════════

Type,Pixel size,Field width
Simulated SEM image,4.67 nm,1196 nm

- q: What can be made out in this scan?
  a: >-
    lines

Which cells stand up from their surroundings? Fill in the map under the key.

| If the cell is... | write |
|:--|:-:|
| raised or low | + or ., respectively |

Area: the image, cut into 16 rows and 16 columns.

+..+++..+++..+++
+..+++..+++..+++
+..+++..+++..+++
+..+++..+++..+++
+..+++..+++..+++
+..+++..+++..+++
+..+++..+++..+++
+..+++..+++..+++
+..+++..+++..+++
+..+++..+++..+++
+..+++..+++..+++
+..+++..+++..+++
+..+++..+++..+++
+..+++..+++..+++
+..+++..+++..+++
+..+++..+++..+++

════════

Requirement: Using the material above, print every entry exactly as written.

Expected answer:
Type,Pixel size,Field width
Simulated SEM image,4.67 nm,1196 nm

- q: What can be made out in this scan?
  a: >-
    lines

Which cells stand up from their surroundings? Fill in the map under the key.

| If the cell is... | write |
|:--|:-:|
| raised or low | + or ., respectively |

Area: the image, cut into 16 rows and 16 columns.

+..+++..+++..+++
+..+++..+++..+++
+..+++..+++..+++
+..+++..+++..+++
+..+++..+++..+++
+..+++..+++..+++
+..+++..+++..+++
+..+++..+++..+++
+..+++..+++..+++
+..+++..+++..+++
+..+++..+++..+++
+..+++..+++..+++
+..+++..+++..+++
+..+++..+++..+++
+..+++..+++..+++
+..+++..+++..+++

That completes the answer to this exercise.